──────────────────────────────

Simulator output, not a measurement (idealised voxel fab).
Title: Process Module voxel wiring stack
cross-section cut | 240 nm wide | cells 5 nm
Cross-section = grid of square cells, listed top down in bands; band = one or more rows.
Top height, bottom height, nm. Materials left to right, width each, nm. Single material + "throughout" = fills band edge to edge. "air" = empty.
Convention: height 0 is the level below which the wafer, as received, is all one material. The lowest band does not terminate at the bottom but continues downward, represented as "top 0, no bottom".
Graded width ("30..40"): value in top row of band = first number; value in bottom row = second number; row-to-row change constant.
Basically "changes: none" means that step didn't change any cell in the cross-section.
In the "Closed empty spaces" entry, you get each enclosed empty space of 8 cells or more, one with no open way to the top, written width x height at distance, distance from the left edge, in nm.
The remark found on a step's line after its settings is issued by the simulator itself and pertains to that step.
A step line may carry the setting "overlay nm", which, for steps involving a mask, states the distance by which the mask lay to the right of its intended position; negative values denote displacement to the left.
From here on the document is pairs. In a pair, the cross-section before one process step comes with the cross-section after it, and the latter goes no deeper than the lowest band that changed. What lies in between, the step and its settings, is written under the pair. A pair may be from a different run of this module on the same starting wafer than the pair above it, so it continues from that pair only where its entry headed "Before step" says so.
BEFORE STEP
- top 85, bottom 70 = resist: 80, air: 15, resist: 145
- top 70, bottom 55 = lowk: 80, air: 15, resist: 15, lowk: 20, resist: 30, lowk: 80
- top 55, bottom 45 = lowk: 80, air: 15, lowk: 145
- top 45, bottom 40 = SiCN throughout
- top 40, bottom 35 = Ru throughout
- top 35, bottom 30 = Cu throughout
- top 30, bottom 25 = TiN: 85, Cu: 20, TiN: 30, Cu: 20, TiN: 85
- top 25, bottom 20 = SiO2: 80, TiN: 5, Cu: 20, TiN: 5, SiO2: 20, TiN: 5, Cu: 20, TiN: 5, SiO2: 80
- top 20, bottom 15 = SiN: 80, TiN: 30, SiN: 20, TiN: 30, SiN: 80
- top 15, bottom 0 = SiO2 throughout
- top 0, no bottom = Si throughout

──────────────────────────────

### Work order:
Please copy, exactly as written, every line in the listing above from the line with "Title: Process Module voxel wiring stack" up to and including the line with "Convention: height 0".

### Exercise response:
Title: Process Module voxel wiring stack
cross-section cut | 240 nm wide | cells 5 nm
Cross-section = grid of square cells, listed top down in bands; band = one or more rows.
Top height, bottom height, nm. Materials left to right, width each, nm. Single material + "throughout" = fills band edge to edge. "air" = empty.
Convention: height 0 is the level below which the wafer, as received, is all one material. The lowest band does not terminate at the bottom but continues downward, represented as "top 0, no bottom".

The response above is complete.